- **Extracted information**:
[Start of Attachment]
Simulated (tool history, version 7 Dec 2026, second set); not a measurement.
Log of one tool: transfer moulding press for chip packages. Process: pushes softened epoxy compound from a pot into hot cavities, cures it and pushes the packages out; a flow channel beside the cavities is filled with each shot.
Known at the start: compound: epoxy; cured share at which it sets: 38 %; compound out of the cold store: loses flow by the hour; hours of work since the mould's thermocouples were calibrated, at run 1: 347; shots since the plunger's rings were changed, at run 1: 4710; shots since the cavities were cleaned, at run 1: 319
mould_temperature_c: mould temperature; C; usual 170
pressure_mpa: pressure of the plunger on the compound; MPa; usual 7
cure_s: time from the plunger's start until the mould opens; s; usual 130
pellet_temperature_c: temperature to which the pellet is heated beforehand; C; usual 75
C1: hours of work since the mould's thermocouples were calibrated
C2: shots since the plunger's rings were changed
[End of Attachment]

- **Activity**: The entries above are to be retyped exactly.

- **Exercise solution**:
Simulated (tool history, version 7 Dec 2026, second set); not a measurement.
Log of one tool: transfer moulding press for chip packages. Process: pushes softened epoxy compound from a pot into hot cavities, cures it and pushes the packages out; a flow channel beside the cavities is filled with each shot.
Known at the start: compound: epoxy; cured share at which it sets: 38 %; compound out of the cold store: loses flow by the hour; hours of work since the mould's thermocouples were calibrated, at run 1: 347; shots since the plunger's rings were changed, at run 1: 4710; shots since the cavities were cleaned, at run 1: 319
mould_temperature_c: mould temperature; C; usual 170
pressure_mpa: pressure of the plunger on the compound; MPa; usual 7
cure_s: time from the plunger's start until the mould opens; s; usual 130
pellet_temperature_c: temperature to which the pellet is heated beforehand; C; usual 75
C1: hours of work since the mould's thermocouples were calibrated
C2: shots since the plunger's rings were changed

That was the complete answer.